- [WORK INSTRUCTION] All entries below are to be set down again, identical to the source.

- [PROVIDED INFORMATION]
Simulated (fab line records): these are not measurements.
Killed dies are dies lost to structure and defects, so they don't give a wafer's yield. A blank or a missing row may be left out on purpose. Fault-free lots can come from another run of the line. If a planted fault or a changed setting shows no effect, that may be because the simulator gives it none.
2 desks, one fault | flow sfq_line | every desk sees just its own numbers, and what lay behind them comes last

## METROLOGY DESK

- [ANSWER SPACE]
Simulated (fab line records): these are not measurements.
Killed dies are dies lost to structure and defects, so they don't give a wafer's yield. A blank or a missing row may be left out on purpose. Fault-free lots can come from another run of the line. If a planted fault or a changed setting shows no effect, that may be because the simulator gives it none.
2 desks, one fault | flow sfq_line | every desk sees just its own numbers, and what lay behind them comes last

## METROLOGY DESK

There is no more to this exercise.